▶ _DATA SECTION_:
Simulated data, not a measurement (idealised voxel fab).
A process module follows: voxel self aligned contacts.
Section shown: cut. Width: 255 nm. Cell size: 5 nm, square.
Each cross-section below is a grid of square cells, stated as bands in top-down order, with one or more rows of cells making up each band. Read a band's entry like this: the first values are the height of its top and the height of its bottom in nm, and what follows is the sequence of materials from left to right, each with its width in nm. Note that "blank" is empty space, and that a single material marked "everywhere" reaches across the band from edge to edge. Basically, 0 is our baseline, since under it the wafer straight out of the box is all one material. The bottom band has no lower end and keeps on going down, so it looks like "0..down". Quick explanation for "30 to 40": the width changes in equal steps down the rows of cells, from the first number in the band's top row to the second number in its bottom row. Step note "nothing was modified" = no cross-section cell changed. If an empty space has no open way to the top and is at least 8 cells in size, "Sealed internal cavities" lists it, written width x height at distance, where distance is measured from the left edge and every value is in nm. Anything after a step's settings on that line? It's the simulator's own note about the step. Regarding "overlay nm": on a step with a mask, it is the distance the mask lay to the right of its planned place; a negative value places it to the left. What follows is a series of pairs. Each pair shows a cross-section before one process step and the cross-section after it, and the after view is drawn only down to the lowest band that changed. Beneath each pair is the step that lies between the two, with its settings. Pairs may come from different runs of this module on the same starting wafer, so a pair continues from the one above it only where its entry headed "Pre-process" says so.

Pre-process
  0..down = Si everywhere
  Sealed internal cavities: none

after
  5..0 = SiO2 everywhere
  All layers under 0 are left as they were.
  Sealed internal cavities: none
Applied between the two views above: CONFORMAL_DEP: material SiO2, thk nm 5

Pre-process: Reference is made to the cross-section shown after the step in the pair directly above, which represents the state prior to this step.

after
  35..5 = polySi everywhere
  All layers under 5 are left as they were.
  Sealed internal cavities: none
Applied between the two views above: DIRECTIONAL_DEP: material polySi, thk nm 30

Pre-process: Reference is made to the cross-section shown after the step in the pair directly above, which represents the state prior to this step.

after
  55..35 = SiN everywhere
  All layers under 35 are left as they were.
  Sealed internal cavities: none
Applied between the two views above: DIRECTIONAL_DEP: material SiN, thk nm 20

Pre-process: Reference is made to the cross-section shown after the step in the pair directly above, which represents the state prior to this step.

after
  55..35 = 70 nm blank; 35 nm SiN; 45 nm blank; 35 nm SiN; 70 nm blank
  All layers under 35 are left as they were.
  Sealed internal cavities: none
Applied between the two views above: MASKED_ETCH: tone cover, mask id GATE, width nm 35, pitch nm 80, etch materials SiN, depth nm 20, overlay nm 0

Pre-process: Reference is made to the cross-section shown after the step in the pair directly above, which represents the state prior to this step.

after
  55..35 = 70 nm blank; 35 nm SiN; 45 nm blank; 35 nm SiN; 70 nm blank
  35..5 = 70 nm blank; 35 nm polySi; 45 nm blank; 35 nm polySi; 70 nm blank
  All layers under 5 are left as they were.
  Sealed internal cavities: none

▶ _REQUIREMENT_: Repeat the records above line by line, from the first line through the line that contains "Section shown: cut.".

▶ _SOLUTION_:
Simulated data, not a measurement (idealised voxel fab).
A process module follows: voxel self aligned contacts.
Section shown: cut. Width: 255 nm. Cell size: 5 nm, square.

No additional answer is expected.